## GIVEN RECORDS
=-=-=
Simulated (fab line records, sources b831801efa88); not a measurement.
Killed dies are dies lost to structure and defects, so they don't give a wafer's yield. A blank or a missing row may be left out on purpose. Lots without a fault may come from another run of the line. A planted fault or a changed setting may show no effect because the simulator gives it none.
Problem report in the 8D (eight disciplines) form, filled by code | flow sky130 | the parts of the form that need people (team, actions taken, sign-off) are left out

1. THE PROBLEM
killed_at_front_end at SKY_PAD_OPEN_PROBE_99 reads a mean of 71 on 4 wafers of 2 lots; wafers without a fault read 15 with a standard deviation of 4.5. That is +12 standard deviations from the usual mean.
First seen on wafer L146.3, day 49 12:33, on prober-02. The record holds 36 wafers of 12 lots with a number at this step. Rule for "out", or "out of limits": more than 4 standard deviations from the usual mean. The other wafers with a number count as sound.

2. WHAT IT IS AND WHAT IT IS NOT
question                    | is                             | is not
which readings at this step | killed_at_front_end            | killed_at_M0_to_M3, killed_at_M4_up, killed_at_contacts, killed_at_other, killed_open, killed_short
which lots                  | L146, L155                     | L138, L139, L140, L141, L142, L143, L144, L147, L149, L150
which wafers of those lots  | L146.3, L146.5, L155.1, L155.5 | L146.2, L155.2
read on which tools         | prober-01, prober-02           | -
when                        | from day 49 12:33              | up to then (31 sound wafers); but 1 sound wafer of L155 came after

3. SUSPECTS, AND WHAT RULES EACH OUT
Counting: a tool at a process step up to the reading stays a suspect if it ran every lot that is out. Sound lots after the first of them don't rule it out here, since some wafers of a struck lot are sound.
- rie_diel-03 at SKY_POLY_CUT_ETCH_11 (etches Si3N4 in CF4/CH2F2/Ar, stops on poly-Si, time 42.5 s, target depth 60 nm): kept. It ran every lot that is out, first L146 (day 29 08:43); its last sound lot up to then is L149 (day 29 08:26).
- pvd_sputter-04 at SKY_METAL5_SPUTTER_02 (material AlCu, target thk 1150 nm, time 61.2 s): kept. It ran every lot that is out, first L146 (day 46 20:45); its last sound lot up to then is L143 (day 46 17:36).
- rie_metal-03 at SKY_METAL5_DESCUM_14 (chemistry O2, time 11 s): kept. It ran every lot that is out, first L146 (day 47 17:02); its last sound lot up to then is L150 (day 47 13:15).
=-=-=

## WORK TASK
The line containing "killed_at_front_end at SKY_PAD_OPEN_PROBE_99" marks the end: copy exactly every line from the top of the data above down to it, that line included.

## WRITTEN SOLUTION
Simulated (fab line records, sources b831801efa88); not a measurement.
Killed dies are dies lost to structure and defects, so they don't give a wafer's yield. A blank or a missing row may be left out on purpose. Lots without a fault may come from another run of the line. A planted fault or a changed setting may show no effect because the simulator gives it none.
Problem report in the 8D (eight disciplines) form, filled by code | flow sky130 | the parts of the form that need people (team, actions taken, sign-off) are left out

1. THE PROBLEM
killed_at_front_end at SKY_PAD_OPEN_PROBE_99 reads a mean of 71 on 4 wafers of 2 lots; wafers without a fault read 15 with a standard deviation of 4.5. That is +12 standard deviations from the usual mean.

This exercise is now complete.